### BRIEF
What is needed here is a word-for-word copy of all the entries below.

### EXTRACTED RECORDS
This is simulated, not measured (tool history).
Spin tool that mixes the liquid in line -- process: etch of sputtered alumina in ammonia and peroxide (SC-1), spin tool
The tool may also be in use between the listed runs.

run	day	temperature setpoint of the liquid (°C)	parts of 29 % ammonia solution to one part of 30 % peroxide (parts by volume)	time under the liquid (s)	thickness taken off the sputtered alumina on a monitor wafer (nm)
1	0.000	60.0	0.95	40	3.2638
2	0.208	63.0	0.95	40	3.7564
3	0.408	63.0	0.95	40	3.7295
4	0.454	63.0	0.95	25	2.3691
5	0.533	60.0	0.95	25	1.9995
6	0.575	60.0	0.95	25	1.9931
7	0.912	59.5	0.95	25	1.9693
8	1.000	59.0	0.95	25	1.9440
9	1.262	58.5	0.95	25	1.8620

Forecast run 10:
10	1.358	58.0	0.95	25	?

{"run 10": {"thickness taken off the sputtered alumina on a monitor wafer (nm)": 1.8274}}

### WRITTEN RESPONSE
This is simulated, not measured (tool history).
Spin tool that mixes the liquid in line -- process: etch of sputtered alumina in ammonia and peroxide (SC-1), spin tool
The tool may also be in use between the listed runs.

run	day	temperature setpoint of the liquid (°C)	parts of 29 % ammonia solution to one part of 30 % peroxide (parts by volume)	time under the liquid (s)	thickness taken off the sputtered alumina on a monitor wafer (nm)
1	0.000	60.0	0.95	40	3.2638
2	0.208	63.0	0.95	40	3.7564
3	0.408	63.0	0.95	40	3.7295
4	0.454	63.0	0.95	25	2.3691
5	0.533	60.0	0.95	25	1.9995
6	0.575	60.0	0.95	25	1.9931
7	0.912	59.5	0.95	25	1.9693
8	1.000	59.0	0.95	25	1.9440
9	1.262	58.5	0.95	25	1.8620

Forecast run 10:
10	1.358	58.0	0.95	25	?

{"run 10": {"thickness taken off the sputtered alumina on a monitor wafer (nm)": 1.8274}}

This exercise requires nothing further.